DATA RECORDS »

+++

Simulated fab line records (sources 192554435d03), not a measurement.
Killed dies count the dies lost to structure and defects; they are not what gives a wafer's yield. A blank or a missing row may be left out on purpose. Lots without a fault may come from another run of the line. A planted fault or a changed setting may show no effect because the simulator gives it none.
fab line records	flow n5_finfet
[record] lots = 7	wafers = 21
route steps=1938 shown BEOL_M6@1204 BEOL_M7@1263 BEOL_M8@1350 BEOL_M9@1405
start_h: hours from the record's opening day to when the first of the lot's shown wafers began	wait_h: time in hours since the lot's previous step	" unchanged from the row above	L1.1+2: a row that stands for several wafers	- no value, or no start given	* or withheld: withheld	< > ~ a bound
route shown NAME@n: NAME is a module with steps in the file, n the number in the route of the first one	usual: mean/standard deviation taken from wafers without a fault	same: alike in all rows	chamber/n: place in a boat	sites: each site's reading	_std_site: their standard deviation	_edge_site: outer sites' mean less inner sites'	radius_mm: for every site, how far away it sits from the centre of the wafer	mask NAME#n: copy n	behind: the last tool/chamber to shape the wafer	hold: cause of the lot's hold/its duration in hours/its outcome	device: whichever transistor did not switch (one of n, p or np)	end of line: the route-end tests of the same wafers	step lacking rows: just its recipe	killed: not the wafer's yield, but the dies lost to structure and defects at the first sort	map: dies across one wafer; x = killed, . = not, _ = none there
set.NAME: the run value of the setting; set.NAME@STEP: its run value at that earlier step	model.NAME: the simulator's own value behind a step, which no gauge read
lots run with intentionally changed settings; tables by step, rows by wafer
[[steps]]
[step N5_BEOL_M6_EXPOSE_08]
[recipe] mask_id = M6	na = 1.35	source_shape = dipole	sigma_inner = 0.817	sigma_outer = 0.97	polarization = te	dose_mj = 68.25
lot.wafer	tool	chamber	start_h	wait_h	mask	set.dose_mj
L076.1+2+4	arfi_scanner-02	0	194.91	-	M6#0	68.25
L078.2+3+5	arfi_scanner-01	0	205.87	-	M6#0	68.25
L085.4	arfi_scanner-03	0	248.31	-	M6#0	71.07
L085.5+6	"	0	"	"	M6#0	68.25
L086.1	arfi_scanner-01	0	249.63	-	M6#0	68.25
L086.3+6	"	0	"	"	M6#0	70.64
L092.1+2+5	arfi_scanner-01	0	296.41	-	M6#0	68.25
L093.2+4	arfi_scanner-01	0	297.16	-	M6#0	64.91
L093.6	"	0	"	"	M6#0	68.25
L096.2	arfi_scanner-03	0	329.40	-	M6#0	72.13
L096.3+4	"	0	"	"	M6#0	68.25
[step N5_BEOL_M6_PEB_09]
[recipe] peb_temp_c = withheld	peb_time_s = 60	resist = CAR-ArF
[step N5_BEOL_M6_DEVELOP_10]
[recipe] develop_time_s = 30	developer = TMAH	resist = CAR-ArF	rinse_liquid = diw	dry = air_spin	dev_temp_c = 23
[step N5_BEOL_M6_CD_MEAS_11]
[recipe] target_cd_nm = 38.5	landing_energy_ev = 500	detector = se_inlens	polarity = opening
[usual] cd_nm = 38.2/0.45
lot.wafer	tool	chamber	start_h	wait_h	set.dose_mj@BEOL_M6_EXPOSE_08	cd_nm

+++

ACTIVITY » Please restate the records word for word. Go from the first line to the line with "start_h: hours from" and include both.

WRITTEN REPLY »
Simulated fab line records (sources 192554435d03), not a measurement.
Killed dies count the dies lost to structure and defects; they are not what gives a wafer's yield. A blank or a missing row may be left out on purpose. Lots without a fault may come from another run of the line. A planted fault or a changed setting may show no effect because the simulator gives it none.
fab line records	flow n5_finfet
[record] lots = 7	wafers = 21
route steps=1938 shown BEOL_M6@1204 BEOL_M7@1263 BEOL_M8@1350 BEOL_M9@1405
start_h: hours from the record's opening day to when the first of the lot's shown wafers began	wait_h: time in hours since the lot's previous step	" unchanged from the row above	L1.1+2: a row that stands for several wafers	- no value, or no start given	* or withheld: withheld	< > ~ a bound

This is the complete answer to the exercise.